───

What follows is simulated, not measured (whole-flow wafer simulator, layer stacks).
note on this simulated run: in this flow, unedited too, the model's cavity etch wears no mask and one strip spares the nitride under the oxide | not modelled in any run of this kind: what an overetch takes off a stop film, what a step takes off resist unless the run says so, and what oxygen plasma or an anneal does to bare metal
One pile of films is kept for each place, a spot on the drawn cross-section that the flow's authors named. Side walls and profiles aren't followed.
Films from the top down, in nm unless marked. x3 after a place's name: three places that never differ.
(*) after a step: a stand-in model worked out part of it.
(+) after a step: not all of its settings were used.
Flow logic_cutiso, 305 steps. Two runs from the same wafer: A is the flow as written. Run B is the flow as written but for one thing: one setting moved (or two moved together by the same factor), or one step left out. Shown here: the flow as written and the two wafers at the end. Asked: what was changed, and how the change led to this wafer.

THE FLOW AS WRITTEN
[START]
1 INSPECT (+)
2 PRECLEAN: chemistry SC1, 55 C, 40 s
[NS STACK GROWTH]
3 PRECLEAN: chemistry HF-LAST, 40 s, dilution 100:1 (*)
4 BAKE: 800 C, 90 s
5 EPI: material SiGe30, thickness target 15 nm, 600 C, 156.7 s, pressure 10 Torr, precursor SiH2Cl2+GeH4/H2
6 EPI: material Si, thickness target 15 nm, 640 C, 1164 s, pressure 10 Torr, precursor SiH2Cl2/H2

───

ACTIVITY: Take the entries above and write them out again unchanged.

ANSWER SECTION:
What follows is simulated, not measured (whole-flow wafer simulator, layer stacks).
note on this simulated run: in this flow, unedited too, the model's cavity etch wears no mask and one strip spares the nitride under the oxide | not modelled in any run of this kind: what an overetch takes off a stop film, what a step takes off resist unless the run says so, and what oxygen plasma or an anneal does to bare metal
One pile of films is kept for each place, a spot on the drawn cross-section that the flow's authors named. Side walls and profiles aren't followed.
Films from the top down, in nm unless marked. x3 after a place's name: three places that never differ.
(*) after a step: a stand-in model worked out part of it.
(+) after a step: not all of its settings were used.
Flow logic_cutiso, 305 steps. Two runs from the same wafer: A is the flow as written. Run B is the flow as written but for one thing: one setting moved (or two moved together by the same factor), or one step left out. Shown here: the flow as written and the two wafers at the end. Asked: what was changed, and how the change led to this wafer.

THE FLOW AS WRITTEN
[START]
1 INSPECT (+)
2 PRECLEAN: chemistry SC1, 55 C, 40 s
[NS STACK GROWTH]
3 PRECLEAN: chemistry HF-LAST, 40 s, dilution 100:1 (*)
4 BAKE: 800 C, 90 s
5 EPI: material SiGe30, thickness target 15 nm, 600 C, 156.7 s, pressure 10 Torr, precursor SiH2Cl2+GeH4/H2
6 EPI: material Si, thickness target 15 nm, 640 C, 1164 s, pressure 10 Torr, precursor SiH2Cl2/H2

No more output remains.